_____

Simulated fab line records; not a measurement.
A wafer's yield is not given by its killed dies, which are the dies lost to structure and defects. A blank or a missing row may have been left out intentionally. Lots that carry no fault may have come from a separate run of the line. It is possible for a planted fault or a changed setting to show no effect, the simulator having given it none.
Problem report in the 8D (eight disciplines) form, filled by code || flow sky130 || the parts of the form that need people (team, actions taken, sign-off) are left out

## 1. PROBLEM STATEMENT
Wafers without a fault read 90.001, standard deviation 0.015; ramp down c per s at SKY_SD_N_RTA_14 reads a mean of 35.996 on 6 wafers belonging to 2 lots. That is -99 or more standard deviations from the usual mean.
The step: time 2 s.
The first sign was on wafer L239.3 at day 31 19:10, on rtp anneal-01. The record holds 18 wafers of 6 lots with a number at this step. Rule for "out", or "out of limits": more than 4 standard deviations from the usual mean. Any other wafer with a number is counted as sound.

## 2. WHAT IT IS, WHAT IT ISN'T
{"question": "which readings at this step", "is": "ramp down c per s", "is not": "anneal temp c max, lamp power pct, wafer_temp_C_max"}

_____

§ **Assignment**: In the listing above, find the line with "Wafers without a" and the line with "## 2. WHAT IT IS, WHAT IT ISN'T", then print exactly those lines and every line between them.

§ **Task answer**:
Wafers without a fault read 90.001, standard deviation 0.015; ramp down c per s at SKY_SD_N_RTA_14 reads a mean of 35.996 on 6 wafers belonging to 2 lots. That is -99 or more standard deviations from the usual mean.
The step: time 2 s.
The first sign was on wafer L239.3 at day 31 19:10, on rtp anneal-01. The record holds 18 wafers of 6 lots with a number at this step. Rule for "out", or "out of limits": more than 4 standard deviations from the usual mean. Any other wafer with a number is counted as sound.

## 2. WHAT IT IS, WHAT IT ISN'T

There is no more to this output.